Brief: Where the line containing "The record holds" appears, end your copy; everything from the first line of the records below up to and including it must be reproduced exactly.

--- --- ---

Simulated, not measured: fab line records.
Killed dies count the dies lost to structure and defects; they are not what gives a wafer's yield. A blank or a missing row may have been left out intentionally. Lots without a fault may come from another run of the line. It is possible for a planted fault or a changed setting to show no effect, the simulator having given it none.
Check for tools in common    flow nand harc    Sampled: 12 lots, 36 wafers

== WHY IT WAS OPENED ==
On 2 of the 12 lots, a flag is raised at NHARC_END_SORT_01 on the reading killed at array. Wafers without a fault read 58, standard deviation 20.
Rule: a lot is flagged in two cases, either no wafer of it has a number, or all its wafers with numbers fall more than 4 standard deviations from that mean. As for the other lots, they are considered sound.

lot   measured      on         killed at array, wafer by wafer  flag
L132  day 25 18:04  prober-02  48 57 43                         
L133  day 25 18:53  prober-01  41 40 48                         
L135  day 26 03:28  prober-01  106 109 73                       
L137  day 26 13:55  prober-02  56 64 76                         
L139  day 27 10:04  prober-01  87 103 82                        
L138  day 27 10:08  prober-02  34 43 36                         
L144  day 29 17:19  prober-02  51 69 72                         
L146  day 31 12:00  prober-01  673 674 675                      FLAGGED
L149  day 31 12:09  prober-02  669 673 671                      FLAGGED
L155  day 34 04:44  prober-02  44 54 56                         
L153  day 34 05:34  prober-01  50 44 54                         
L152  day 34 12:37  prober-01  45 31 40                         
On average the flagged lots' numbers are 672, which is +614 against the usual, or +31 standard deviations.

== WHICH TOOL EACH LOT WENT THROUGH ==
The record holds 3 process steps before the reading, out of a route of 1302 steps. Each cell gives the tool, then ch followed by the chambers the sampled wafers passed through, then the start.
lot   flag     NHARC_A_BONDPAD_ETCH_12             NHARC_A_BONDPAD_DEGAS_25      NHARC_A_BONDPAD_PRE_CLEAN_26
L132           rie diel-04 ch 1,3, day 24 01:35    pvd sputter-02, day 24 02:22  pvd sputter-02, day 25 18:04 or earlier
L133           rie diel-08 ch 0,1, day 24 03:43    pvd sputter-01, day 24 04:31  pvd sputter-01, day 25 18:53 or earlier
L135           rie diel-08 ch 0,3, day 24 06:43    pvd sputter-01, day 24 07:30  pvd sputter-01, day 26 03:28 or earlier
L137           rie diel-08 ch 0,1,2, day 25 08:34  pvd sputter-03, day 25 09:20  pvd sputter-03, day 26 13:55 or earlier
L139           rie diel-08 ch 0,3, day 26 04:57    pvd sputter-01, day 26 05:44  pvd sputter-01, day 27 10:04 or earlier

--- --- ---

Exercise output:
Simulated, not measured: fab line records.
Killed dies count the dies lost to structure and defects; they are not what gives a wafer's yield. A blank or a missing row may have been left out intentionally. Lots without a fault may come from another run of the line. It is possible for a planted fault or a changed setting to show no effect, the simulator having given it none.
Check for tools in common    flow nand harc    Sampled: 12 lots, 36 wafers

== WHY IT WAS OPENED ==
On 2 of the 12 lots, a flag is raised at NHARC_END_SORT_01 on the reading killed at array. Wafers without a fault read 58, standard deviation 20.
Rule: a lot is flagged in two cases, either no wafer of it has a number, or all its wafers with numbers fall more than 4 standard deviations from that mean. As for the other lots, they are considered sound.

lot   measured      on         killed at array, wafer by wafer  flag
L132  day 25 18:04  prober-02  48 57 43                         
L133  day 25 18:53  prober-01  41 40 48                         
L135  day 26 03:28  prober-01  106 109 73                       
L137  day 26 13:55  prober-02  56 64 76                         
L139  day 27 10:04  prober-01  87 103 82                        
L138  day 27 10:08  prober-02  34 43 36                         
L144  day 29 17:19  prober-02  51 69 72                         
L146  day 31 12:00  prober-01  673 674 675                      FLAGGED
L149  day 31 12:09  prober-02  669 673 671                      FLAGGED
L155  day 34 04:44  prober-02  44 54 56                         
L153  day 34 05:34  prober-01  50 44 54                         
L152  day 34 12:37  prober-01  45 31 40                         
On average the flagged lots' numbers are 672, which is +614 against the usual, or +31 standard deviations.

== WHICH TOOL EACH LOT WENT THROUGH ==
The record holds 3 process steps before the reading, out of a route of 1302 steps. Each cell gives the tool, then ch followed by the chambers the sampled wafers passed through, then the start.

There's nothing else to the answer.